------------------------------------
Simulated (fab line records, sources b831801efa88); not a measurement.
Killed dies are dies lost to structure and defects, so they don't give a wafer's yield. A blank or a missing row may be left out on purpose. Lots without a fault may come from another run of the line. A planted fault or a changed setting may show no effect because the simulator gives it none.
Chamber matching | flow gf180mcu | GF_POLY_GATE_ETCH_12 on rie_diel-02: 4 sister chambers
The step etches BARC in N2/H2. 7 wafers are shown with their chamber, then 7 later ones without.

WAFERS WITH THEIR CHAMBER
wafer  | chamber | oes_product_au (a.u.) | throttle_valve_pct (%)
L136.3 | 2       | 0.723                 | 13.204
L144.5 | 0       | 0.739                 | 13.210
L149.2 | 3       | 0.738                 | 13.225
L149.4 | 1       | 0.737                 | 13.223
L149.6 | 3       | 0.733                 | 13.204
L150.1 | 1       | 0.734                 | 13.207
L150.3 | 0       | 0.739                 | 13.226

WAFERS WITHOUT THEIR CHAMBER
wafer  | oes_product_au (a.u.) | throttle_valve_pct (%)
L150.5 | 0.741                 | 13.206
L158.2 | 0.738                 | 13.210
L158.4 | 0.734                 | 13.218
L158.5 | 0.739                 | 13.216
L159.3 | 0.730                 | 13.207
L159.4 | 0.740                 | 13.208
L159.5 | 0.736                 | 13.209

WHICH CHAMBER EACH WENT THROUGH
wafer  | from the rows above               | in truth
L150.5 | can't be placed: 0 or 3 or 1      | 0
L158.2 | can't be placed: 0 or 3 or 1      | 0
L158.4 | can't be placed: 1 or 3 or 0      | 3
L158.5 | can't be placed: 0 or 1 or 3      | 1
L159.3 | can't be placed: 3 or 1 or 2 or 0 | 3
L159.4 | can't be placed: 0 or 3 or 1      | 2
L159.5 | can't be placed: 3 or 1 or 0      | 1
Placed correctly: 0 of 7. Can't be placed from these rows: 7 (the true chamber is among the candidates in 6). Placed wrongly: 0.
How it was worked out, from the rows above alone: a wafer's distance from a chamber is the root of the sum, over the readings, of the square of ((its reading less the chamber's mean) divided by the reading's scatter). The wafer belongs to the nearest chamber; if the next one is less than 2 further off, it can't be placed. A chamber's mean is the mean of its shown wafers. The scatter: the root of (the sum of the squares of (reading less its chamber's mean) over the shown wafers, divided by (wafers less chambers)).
------------------------------------

Required action => Take the lines above from the one containing "L158.4 | can't" down to the one containing "Placed correctly: 0", and transcribe them exactly, both ends included.

Task output =>
L158.4 | can't be placed: 1 or 3 or 0      | 3
L158.5 | can't be placed: 0 or 1 or 3      | 1
L159.3 | can't be placed: 3 or 1 or 2 or 0 | 3
L159.4 | can't be placed: 0 or 3 or 1      | 2
L159.5 | can't be placed: 3 or 1 or 0      | 1
Placed correctly: 0 of 7. Can't be placed from these rows: 7 (the true chamber is among the candidates in 6). Placed wrongly: 0.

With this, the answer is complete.